*Action item*
Only the lines below starting at the one containing "D: misses by more than the last run did" and ending at the one containing "Not included in" belong in the answer, each copied exactly.

*Dataset content*
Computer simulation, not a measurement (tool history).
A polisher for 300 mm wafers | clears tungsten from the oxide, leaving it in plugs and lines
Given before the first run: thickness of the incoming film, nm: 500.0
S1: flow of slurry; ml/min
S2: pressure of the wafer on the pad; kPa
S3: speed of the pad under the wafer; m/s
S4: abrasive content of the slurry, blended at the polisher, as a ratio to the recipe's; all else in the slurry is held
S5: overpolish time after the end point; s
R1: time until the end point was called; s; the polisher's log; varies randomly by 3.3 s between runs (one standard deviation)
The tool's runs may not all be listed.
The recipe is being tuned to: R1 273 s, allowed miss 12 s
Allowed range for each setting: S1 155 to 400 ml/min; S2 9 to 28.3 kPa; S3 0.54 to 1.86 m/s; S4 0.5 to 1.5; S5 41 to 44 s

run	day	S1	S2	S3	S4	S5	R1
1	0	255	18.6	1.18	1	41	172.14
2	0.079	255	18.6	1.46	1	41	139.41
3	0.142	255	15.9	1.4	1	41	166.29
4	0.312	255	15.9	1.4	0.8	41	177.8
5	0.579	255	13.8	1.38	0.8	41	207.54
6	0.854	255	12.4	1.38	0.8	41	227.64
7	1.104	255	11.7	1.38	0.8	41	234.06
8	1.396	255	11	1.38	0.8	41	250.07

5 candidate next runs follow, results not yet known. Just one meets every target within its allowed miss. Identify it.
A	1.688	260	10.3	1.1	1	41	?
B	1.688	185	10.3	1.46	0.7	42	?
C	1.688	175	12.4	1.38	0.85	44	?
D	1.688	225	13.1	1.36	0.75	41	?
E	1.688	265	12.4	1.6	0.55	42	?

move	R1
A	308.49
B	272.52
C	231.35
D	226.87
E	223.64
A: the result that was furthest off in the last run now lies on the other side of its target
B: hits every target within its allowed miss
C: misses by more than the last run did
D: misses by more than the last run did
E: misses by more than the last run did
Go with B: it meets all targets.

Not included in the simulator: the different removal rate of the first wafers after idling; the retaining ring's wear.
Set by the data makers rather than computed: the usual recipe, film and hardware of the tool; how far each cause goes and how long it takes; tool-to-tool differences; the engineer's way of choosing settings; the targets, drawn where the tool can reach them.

*Result*
D: misses by more than the last run did
E: misses by more than the last run did
Go with B: it meets all targets.

Not included in the simulator: the different removal rate of the first wafers after idling; the retaining ring's wear.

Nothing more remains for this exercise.